» **Activity**
There is one span to output from the data below: the lines starting at the line with "step 80, ALD" and ending at the line with "step 82, COAT". Output it exactly, ends included, nothing more.

» **Data provided**
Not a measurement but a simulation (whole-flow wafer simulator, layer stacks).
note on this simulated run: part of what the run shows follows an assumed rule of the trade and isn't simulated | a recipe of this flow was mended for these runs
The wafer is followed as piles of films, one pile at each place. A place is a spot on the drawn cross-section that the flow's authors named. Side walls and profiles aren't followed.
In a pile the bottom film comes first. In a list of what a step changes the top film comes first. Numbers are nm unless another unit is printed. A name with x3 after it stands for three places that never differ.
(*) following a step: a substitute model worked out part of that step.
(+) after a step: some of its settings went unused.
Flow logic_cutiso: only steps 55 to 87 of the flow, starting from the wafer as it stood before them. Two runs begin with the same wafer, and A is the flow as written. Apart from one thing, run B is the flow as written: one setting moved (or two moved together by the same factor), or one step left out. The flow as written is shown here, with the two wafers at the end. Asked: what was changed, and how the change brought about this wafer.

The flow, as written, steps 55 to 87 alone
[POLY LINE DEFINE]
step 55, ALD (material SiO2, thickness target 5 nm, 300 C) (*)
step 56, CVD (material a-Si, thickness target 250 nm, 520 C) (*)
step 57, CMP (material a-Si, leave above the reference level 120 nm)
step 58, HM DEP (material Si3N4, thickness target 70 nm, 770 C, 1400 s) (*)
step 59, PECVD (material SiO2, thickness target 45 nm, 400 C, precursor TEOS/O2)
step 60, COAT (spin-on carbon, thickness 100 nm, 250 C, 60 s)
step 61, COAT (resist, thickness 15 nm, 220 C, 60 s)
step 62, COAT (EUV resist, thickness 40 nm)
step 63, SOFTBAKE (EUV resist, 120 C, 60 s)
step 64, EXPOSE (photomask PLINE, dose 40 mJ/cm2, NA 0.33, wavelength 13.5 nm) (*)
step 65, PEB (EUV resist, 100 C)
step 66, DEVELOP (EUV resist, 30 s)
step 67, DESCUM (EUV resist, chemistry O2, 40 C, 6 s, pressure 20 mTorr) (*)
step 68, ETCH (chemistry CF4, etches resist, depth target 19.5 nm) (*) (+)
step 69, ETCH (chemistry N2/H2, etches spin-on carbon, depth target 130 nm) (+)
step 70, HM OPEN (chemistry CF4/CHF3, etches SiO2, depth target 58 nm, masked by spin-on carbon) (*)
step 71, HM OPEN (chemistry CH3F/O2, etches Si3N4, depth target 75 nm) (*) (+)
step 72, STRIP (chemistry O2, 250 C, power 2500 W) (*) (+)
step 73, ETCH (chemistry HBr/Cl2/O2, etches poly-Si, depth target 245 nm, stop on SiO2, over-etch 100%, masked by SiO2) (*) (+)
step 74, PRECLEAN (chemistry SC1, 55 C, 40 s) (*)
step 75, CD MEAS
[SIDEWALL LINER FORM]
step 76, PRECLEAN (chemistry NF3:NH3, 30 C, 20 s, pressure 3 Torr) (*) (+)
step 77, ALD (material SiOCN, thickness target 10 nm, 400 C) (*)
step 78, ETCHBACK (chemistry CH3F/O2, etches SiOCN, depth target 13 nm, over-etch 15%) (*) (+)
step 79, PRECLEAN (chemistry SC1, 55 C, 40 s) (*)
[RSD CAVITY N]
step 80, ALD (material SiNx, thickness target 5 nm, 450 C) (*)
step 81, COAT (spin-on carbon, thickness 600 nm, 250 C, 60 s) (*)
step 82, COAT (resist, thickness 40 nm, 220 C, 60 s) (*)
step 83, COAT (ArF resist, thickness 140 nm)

» **Answer area**
step 80, ALD (material SiNx, thickness target 5 nm, 450 C) (*)
step 81, COAT (spin-on carbon, thickness 600 nm, 250 C, 60 s) (*)
step 82, COAT (resist, thickness 40 nm, 220 C, 60 s) (*)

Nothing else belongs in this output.